- Dataset content -
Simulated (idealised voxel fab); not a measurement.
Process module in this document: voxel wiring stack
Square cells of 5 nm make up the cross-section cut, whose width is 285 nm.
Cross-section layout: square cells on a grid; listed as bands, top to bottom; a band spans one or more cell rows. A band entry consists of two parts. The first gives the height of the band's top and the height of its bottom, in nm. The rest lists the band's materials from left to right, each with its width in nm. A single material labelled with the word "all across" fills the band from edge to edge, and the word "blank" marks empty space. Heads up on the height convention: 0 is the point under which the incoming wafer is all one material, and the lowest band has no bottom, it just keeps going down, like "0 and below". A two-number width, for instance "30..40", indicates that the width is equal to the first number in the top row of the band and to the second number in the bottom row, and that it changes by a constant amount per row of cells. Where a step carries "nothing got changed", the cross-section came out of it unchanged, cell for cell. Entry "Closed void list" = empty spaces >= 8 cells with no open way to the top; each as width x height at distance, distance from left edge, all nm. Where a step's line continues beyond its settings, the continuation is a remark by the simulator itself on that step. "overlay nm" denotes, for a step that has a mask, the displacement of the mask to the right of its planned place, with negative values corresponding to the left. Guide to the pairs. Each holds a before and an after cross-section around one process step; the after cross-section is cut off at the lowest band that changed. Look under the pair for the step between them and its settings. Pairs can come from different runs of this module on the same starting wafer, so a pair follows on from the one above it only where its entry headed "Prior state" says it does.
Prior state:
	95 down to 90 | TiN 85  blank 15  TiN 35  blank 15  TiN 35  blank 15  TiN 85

- Assigned task -
Nothing but the lines above from the one containing "Process module in" through the one containing "Square cells of" should appear in the answer, each repeated exactly.

- Worked solution -
Process module in this document: voxel wiring stack
Square cells of 5 nm make up the cross-section cut, whose width is 285 nm.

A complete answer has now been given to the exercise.